### RECORD EXTRACTS
++++

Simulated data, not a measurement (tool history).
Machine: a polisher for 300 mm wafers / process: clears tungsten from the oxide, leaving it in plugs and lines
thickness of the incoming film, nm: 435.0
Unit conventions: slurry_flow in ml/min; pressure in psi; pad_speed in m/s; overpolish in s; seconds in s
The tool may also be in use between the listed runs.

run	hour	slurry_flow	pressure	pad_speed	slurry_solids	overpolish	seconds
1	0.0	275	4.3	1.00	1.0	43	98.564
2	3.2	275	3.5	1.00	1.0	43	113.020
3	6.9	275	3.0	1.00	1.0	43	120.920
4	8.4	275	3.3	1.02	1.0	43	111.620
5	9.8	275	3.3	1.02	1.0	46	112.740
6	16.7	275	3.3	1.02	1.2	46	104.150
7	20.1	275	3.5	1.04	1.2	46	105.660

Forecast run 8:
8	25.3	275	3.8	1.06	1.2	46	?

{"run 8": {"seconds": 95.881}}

++++

### EXERCISE
Reproduce, exactly as they stand in the data above, the lines from the one that holds "Machine: a polisher" to the one that holds "The tool may", inclusive.

### RESPONSE BOX
Machine: a polisher for 300 mm wafers / process: clears tungsten from the oxide, leaving it in plugs and lines
thickness of the incoming film, nm: 435.0
Unit conventions: slurry_flow in ml/min; pressure in psi; pad_speed in m/s; overpolish in s; seconds in s
The tool may also be in use between the listed runs.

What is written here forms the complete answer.